▶ **Given entries**
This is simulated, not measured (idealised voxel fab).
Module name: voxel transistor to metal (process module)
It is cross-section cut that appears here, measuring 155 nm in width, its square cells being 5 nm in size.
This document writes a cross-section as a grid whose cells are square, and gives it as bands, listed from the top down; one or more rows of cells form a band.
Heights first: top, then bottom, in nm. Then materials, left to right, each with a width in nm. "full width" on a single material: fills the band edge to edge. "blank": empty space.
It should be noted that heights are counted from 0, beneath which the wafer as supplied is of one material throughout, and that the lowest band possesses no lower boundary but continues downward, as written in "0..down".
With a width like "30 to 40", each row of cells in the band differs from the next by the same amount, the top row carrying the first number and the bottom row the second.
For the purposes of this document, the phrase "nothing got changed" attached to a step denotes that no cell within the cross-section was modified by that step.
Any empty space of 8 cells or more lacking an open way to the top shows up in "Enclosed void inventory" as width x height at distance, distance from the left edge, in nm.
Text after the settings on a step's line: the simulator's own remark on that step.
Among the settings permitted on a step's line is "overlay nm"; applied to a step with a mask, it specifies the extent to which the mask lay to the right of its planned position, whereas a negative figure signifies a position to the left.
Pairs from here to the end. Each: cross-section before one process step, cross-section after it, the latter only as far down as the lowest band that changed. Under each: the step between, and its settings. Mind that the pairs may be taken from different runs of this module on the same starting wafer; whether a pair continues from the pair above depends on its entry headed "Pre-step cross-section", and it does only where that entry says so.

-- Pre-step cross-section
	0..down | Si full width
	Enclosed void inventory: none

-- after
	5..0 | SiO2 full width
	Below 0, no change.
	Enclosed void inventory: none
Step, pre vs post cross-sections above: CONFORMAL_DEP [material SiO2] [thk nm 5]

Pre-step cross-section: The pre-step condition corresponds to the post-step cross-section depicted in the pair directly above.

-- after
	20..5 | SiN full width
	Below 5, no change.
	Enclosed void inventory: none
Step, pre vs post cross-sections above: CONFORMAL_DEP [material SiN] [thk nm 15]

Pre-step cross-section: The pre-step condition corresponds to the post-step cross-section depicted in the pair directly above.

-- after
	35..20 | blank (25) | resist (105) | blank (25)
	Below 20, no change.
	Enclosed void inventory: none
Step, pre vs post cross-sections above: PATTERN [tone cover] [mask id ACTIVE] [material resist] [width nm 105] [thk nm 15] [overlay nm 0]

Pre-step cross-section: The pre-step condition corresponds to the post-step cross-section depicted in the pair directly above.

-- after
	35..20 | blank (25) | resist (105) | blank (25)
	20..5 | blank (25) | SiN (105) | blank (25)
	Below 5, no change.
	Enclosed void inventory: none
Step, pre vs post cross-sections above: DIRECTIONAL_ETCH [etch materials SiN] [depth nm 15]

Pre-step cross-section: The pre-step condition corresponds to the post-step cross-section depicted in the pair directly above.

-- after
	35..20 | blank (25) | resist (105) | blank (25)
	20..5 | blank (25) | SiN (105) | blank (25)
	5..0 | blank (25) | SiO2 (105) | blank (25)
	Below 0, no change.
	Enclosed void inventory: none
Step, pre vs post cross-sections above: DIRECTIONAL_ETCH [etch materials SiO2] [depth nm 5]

▶ **Task item**
Output the listing above word for word, from the opening line through the line that contains "With a width like", and leave out everything after it.

▶ **Task result**
This is simulated, not measured (idealised voxel fab).
Module name: voxel transistor to metal (process module)
It is cross-section cut that appears here, measuring 155 nm in width, its square cells being 5 nm in size.
This document writes a cross-section as a grid whose cells are square, and gives it as bands, listed from the top down; one or more rows of cells form a band.
Heights first: top, then bottom, in nm. Then materials, left to right, each with a width in nm. "full width" on a single material: fills the band edge to edge. "blank": empty space.
It should be noted that heights are counted from 0, beneath which the wafer as supplied is of one material throughout, and that the lowest band possesses no lower boundary but continues downward, as written in "0..down".
With a width like "30 to 40", each row of cells in the band differs from the next by the same amount, the top row carrying the first number and the bottom row the second.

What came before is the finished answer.